# Action item:
Write out the lines from the top of the material through the line with "Units: source_w in", exactly and with nothing added.

==============================

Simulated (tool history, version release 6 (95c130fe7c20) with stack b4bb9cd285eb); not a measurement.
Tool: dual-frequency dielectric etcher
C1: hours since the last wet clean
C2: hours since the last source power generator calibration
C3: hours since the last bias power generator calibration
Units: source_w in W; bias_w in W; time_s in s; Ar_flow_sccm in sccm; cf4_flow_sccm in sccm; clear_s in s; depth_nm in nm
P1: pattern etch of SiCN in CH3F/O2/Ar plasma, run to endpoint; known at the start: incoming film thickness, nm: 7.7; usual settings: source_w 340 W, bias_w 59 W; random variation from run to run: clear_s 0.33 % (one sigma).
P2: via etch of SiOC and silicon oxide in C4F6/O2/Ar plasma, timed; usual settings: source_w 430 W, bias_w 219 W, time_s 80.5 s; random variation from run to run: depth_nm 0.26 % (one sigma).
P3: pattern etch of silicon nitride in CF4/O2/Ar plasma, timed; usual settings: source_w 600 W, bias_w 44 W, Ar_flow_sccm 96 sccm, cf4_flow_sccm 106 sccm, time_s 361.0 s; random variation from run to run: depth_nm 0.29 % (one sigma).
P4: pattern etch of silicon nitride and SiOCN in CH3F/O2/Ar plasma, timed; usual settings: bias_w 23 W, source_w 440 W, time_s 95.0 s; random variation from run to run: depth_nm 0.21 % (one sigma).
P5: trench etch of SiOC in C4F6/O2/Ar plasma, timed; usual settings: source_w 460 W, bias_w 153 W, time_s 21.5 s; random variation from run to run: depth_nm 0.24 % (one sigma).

==============================

# Written response:
Simulated (tool history, version release 6 (95c130fe7c20) with stack b4bb9cd285eb); not a measurement.
Tool: dual-frequency dielectric etcher
C1: hours since the last wet clean
C2: hours since the last source power generator calibration
C3: hours since the last bias power generator calibration
Units: source_w in W; bias_w in W; time_s in s; Ar_flow_sccm in sccm; cf4_flow_sccm in sccm; clear_s in s; depth_nm in nm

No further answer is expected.